Work order: Set down the listing below verbatim, but only from its first line through the line containing "A polisher for".

/---
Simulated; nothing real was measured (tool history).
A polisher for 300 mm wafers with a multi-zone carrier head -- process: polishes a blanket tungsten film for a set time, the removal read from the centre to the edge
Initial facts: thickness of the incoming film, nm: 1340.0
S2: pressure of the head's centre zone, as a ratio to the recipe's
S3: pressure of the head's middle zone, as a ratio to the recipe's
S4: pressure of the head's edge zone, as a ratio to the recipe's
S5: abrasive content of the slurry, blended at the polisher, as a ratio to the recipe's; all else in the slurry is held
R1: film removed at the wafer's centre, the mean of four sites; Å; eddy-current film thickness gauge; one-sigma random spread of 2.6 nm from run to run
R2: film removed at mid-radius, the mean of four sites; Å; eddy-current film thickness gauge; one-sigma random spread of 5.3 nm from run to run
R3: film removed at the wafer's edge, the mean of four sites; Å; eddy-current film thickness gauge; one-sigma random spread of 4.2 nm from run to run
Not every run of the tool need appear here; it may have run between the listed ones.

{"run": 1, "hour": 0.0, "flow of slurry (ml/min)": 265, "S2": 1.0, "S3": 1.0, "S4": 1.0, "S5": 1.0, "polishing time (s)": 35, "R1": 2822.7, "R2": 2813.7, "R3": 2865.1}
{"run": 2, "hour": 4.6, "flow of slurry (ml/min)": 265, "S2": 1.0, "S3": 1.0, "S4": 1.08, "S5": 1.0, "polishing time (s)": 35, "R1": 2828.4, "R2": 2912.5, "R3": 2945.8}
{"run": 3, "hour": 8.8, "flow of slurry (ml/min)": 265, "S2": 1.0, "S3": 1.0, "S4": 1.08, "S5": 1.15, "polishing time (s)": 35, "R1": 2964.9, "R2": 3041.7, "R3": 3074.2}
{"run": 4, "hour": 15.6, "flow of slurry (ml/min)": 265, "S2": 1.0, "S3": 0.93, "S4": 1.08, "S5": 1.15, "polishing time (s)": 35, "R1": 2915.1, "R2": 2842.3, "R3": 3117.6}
\---

Problem solution:
Simulated; nothing real was measured (tool history).
A polisher for 300 mm wafers with a multi-zone carrier head -- process: polishes a blanket tungsten film for a set time, the removal read from the centre to the edge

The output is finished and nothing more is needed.